## Requirement
Your task is to print every entry below exactly as given.

[[ Information given open ]]

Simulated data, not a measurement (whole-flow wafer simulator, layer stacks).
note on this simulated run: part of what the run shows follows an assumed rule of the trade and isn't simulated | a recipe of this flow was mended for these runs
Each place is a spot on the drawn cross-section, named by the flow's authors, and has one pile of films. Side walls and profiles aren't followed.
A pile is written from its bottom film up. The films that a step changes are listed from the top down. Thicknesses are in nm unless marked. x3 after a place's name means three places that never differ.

[[ Information given closed ]]

## Your response
Simulated data, not a measurement (whole-flow wafer simulator, layer stacks).
note on this simulated run: part of what the run shows follows an assumed rule of the trade and isn't simulated | a recipe of this flow was mended for these runs
Each place is a spot on the drawn cross-section, named by the flow's authors, and has one pile of films. Side walls and profiles aren't followed.
A pile is written from its bottom film up. The films that a step changes are listed from the top down. Thicknesses are in nm unless marked. x3 after a place's name means three places that never differ.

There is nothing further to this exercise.